▶ ACTION ITEM
Print each line of the listing once more, precisely as given.

▶ DATA UNDER STUDY
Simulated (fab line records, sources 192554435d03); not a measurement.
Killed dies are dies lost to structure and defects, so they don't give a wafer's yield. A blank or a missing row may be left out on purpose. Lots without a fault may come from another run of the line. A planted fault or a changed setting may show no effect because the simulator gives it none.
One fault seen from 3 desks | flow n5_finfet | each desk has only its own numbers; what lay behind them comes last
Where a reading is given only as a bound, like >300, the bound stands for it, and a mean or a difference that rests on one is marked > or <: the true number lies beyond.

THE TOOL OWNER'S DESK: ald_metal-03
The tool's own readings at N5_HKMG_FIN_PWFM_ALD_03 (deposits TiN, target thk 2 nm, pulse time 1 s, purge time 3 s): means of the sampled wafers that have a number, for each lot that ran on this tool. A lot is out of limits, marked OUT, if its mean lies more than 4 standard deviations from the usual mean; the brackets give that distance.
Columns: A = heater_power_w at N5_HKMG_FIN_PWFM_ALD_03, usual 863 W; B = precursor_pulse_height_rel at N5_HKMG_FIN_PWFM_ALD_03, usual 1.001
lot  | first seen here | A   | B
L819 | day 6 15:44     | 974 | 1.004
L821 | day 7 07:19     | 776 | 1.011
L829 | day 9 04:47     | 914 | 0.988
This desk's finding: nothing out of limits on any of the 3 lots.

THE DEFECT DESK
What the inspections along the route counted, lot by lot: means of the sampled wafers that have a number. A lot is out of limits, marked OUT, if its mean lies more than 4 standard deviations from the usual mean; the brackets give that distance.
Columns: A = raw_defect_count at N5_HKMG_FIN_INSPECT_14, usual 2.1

▶ TASK ANSWER
Simulated (fab line records, sources 192554435d03); not a measurement.
Killed dies are dies lost to structure and defects, so they don't give a wafer's yield. A blank or a missing row may be left out on purpose. Lots without a fault may come from another run of the line. A planted fault or a changed setting may show no effect because the simulator gives it none.
One fault seen from 3 desks | flow n5_finfet | each desk has only its own numbers; what lay behind them comes last
Where a reading is given only as a bound, like >300, the bound stands for it, and a mean or a difference that rests on one is marked > or <: the true number lies beyond.

THE TOOL OWNER'S DESK: ald_metal-03
The tool's own readings at N5_HKMG_FIN_PWFM_ALD_03 (deposits TiN, target thk 2 nm, pulse time 1 s, purge time 3 s): means of the sampled wafers that have a number, for each lot that ran on this tool. A lot is out of limits, marked OUT, if its mean lies more than 4 standard deviations from the usual mean; the brackets give that distance.
Columns: A = heater_power_w at N5_HKMG_FIN_PWFM_ALD_03, usual 863 W; B = precursor_pulse_height_rel at N5_HKMG_FIN_PWFM_ALD_03, usual 1.001
lot  | first seen here | A   | B
L819 | day 6 15:44     | 974 | 1.004
L821 | day 7 07:19     | 776 | 1.011
L829 | day 9 04:47     | 914 | 0.988
This desk's finding: nothing out of limits on any of the 3 lots.

THE DEFECT DESK
What the inspections along the route counted, lot by lot: means of the sampled wafers that have a number. A lot is out of limits, marked OUT, if its mean lies more than 4 standard deviations from the usual mean; the brackets give that distance.
Columns: A = raw_defect_count at N5_HKMG_FIN_INSPECT_14, usual 2.1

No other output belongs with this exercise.